◆ **MATERIAL PROVIDED**:
►

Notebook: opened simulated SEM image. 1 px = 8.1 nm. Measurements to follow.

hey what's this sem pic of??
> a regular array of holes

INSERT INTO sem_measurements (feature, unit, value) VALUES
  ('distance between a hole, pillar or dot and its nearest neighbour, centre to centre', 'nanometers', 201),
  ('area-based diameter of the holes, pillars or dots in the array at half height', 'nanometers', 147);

◄

◆ **ACTION ITEM**:
Beginning at the top of the records above, transcribe each line exactly up to and including the line that holds "('distance between a".

◆ **TASK SOLUTION**:
Notebook: opened simulated SEM image. 1 px = 8.1 nm. Measurements to follow.

hey what's this sem pic of??
> a regular array of holes

INSERT INTO sem_measurements (feature, unit, value) VALUES
  ('distance between a hole, pillar or dot and its nearest neighbour, centre to centre', 'nanometers', 201),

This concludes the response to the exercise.